• [DATA SUPPLIED]:
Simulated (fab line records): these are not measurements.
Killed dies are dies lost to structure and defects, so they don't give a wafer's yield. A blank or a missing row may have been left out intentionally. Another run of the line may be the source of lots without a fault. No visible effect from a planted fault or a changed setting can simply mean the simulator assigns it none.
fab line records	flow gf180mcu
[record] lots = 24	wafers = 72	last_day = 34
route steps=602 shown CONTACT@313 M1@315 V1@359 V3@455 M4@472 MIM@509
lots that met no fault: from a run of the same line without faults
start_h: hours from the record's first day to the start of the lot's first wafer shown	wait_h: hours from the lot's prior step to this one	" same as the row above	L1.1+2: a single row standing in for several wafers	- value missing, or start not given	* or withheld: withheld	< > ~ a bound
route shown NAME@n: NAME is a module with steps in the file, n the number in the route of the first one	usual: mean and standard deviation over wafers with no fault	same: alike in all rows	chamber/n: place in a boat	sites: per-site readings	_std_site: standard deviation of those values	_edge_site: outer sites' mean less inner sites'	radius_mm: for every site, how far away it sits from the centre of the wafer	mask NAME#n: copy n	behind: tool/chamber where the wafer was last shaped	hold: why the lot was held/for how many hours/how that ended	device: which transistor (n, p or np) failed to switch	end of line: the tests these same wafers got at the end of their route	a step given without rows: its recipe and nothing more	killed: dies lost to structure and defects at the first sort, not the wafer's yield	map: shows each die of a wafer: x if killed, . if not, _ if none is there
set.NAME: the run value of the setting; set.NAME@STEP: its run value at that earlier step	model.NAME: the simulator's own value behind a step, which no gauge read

• [WORK TASK]: Reproduce the listing above verbatim.

• [EXERCISE RESULT]:
Simulated (fab line records): these are not measurements.
Killed dies are dies lost to structure and defects, so they don't give a wafer's yield. A blank or a missing row may have been left out intentionally. Another run of the line may be the source of lots without a fault. No visible effect from a planted fault or a changed setting can simply mean the simulator assigns it none.
fab line records	flow gf180mcu
[record] lots = 24	wafers = 72	last_day = 34
route steps=602 shown CONTACT@313 M1@315 V1@359 V3@455 M4@472 MIM@509
lots that met no fault: from a run of the same line without faults
start_h: hours from the record's first day to the start of the lot's first wafer shown	wait_h: hours from the lot's prior step to this one	" same as the row above	L1.1+2: a single row standing in for several wafers	- value missing, or start not given	* or withheld: withheld	< > ~ a bound
route shown NAME@n: NAME is a module with steps in the file, n the number in the route of the first one	usual: mean and standard deviation over wafers with no fault	same: alike in all rows	chamber/n: place in a boat	sites: per-site readings	_std_site: standard deviation of those values	_edge_site: outer sites' mean less inner sites'	radius_mm: for every site, how far away it sits from the centre of the wafer	mask NAME#n: copy n	behind: tool/chamber where the wafer was last shaped	hold: why the lot was held/for how many hours/how that ended	device: which transistor (n, p or np) failed to switch	end of line: the tests these same wafers got at the end of their route	a step given without rows: its recipe and nothing more	killed: dies lost to structure and defects at the first sort, not the wafer's yield	map: shows each die of a wafer: x if killed, . if not, _ if none is there
set.NAME: the run value of the setting; set.NAME@STEP: its run value at that earlier step	model.NAME: the simulator's own value behind a step, which no gauge read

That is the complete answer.